Work request: Return the listing in full. Keep each line exactly as it is.

** Given records follows **

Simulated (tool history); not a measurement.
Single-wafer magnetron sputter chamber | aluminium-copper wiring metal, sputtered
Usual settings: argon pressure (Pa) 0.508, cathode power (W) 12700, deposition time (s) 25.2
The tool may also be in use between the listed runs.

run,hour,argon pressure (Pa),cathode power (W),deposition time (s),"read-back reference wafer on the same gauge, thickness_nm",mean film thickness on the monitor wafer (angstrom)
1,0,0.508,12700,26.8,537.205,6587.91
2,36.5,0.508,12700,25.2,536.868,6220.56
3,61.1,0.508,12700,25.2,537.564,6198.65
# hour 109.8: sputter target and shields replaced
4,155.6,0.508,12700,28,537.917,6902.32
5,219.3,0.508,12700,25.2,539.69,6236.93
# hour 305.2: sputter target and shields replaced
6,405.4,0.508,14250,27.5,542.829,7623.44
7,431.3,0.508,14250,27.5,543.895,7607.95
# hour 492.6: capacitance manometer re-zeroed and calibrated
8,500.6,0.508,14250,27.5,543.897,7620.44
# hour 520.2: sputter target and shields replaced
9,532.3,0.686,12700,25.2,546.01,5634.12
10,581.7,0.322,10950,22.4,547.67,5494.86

** End of Given records **

Response:
Simulated (tool history); not a measurement.
Single-wafer magnetron sputter chamber | aluminium-copper wiring metal, sputtered
Usual settings: argon pressure (Pa) 0.508, cathode power (W) 12700, deposition time (s) 25.2
The tool may also be in use between the listed runs.

run,hour,argon pressure (Pa),cathode power (W),deposition time (s),"read-back reference wafer on the same gauge, thickness_nm",mean film thickness on the monitor wafer (angstrom)
1,0,0.508,12700,26.8,537.205,6587.91
2,36.5,0.508,12700,25.2,536.868,6220.56
3,61.1,0.508,12700,25.2,537.564,6198.65
# hour 109.8: sputter target and shields replaced
4,155.6,0.508,12700,28,537.917,6902.32
5,219.3,0.508,12700,25.2,539.69,6236.93
# hour 305.2: sputter target and shields replaced
6,405.4,0.508,14250,27.5,542.829,7623.44
7,431.3,0.508,14250,27.5,543.895,7607.95
# hour 492.6: capacitance manometer re-zeroed and calibrated
8,500.6,0.508,14250,27.5,543.897,7620.44
# hour 520.2: sputter target and shields replaced
9,532.3,0.686,12700,25.2,546.01,5634.12
10,581.7,0.322,10950,22.4,547.67,5494.86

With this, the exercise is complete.